**EXERCISE**
The entries below contain a line with "4,28.8,22,130,95,56,1421.5,2528.9,115.8,69.98,11.26" and a line with "8,82.9,22,130,95,105,1475.6,2583,169.9,70,11.41". Retype exactly everything from the first down to the second, both included, and nothing else.

**DATA EXTRACT**
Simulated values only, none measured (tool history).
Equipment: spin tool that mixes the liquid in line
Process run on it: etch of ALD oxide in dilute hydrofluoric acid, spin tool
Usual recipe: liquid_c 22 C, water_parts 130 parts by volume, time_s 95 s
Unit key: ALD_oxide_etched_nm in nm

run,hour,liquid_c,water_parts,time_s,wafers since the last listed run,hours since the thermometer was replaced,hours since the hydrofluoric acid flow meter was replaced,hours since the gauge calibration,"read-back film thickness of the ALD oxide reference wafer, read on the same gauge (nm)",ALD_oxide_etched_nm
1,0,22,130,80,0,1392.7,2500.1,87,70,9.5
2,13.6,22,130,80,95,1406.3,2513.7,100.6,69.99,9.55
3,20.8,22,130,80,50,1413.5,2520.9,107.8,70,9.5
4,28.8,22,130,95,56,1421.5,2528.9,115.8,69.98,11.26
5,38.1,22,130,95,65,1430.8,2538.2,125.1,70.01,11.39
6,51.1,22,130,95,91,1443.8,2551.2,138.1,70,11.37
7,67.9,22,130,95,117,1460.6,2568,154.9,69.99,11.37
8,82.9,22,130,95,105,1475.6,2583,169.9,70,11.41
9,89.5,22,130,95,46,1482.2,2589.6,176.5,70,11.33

**REPLY**
4,28.8,22,130,95,56,1421.5,2528.9,115.8,69.98,11.26
5,38.1,22,130,95,65,1430.8,2538.2,125.1,70.01,11.39
6,51.1,22,130,95,91,1443.8,2551.2,138.1,70,11.37
7,67.9,22,130,95,117,1460.6,2568,154.9,69.99,11.37
8,82.9,22,130,95,105,1475.6,2583,169.9,70,11.41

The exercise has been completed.